━━━━━ Record extracts

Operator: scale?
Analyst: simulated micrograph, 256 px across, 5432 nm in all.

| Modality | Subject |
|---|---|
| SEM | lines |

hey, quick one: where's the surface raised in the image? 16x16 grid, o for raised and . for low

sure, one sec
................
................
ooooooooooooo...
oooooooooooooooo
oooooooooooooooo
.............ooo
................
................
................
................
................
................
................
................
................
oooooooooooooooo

━━━━━━━━━━

Work item — The required result is a verbatim copy of all the entries.

Result —
Operator: scale?
Analyst: simulated micrograph, 256 px across, 5432 nm in all.

| Modality | Subject |
|---|---|
| SEM | lines |

hey, quick one: where's the surface raised in the image? 16x16 grid, o for raised and . for low

sure, one sec
................
................
ooooooooooooo...
oooooooooooooooo
oooooooooooooooo
.............ooo
................
................
................
................
................
................
................
................
................
oooooooooooooooo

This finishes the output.